============

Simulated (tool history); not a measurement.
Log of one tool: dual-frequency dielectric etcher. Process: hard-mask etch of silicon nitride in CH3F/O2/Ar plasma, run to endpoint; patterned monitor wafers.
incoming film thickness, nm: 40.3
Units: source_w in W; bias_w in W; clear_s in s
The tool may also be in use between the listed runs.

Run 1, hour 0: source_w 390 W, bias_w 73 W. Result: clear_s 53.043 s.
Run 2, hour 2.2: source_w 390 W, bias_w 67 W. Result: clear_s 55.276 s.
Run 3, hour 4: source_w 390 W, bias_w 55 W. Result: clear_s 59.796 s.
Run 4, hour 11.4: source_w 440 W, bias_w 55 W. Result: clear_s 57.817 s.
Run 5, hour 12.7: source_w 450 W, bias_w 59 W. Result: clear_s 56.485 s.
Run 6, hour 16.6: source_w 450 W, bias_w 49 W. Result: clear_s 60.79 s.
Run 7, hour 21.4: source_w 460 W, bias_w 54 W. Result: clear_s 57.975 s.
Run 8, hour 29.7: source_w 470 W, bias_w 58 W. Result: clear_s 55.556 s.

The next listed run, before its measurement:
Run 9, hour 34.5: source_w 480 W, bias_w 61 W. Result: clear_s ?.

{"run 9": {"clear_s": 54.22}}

============

> _WORK ITEM_
Give again each line of the listing above, keeping every word the same.

> _EXPECTED ANSWER_
Simulated (tool history); not a measurement.
Log of one tool: dual-frequency dielectric etcher. Process: hard-mask etch of silicon nitride in CH3F/O2/Ar plasma, run to endpoint; patterned monitor wafers.
incoming film thickness, nm: 40.3
Units: source_w in W; bias_w in W; clear_s in s
The tool may also be in use between the listed runs.

Run 1, hour 0: source_w 390 W, bias_w 73 W. Result: clear_s 53.043 s.
Run 2, hour 2.2: source_w 390 W, bias_w 67 W. Result: clear_s 55.276 s.
Run 3, hour 4: source_w 390 W, bias_w 55 W. Result: clear_s 59.796 s.
Run 4, hour 11.4: source_w 440 W, bias_w 55 W. Result: clear_s 57.817 s.
Run 5, hour 12.7: source_w 450 W, bias_w 59 W. Result: clear_s 56.485 s.
Run 6, hour 16.6: source_w 450 W, bias_w 49 W. Result: clear_s 60.79 s.
Run 7, hour 21.4: source_w 460 W, bias_w 54 W. Result: clear_s 57.975 s.
Run 8, hour 29.7: source_w 470 W, bias_w 58 W. Result: clear_s 55.556 s.

The next listed run, before its measurement:
Run 9, hour 34.5: source_w 480 W, bias_w 61 W. Result: clear_s ?.

{"run 9": {"clear_s": 54.22}}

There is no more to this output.